Action item:
Of the lines below, write out exactly those from the line with "Notebook: put the" through the line with "3. Determine the", both included, and skip the rest.

════

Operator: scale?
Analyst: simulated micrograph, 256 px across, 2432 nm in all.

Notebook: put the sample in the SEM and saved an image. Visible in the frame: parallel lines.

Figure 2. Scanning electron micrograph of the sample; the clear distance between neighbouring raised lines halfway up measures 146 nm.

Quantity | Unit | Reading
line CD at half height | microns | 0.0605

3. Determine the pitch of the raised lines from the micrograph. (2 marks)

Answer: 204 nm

════

Answer area:
Notebook: put the sample in the SEM and saved an image. Visible in the frame: parallel lines.

Figure 2. Scanning electron micrograph of the sample; the clear distance between neighbouring raised lines halfway up measures 146 nm.

Quantity | Unit | Reading
line CD at half height | microns | 0.0605

3. Determine the pitch of the raised lines from the micrograph. (2 marks)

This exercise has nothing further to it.